RECORD SET:

====

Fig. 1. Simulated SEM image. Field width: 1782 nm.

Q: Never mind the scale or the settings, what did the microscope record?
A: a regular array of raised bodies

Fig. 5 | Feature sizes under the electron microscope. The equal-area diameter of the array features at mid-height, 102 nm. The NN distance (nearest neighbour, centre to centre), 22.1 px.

====

Your answer must consist solely of the lines from the top of the entries above through the line containing "A: a regular array of raised bodies", copied exactly, both ends included.

ANSWER AREA:
Fig. 1. Simulated SEM image. Field width: 1782 nm.

Q: Never mind the scale or the settings, what did the microscope record?
A: a regular array of raised bodies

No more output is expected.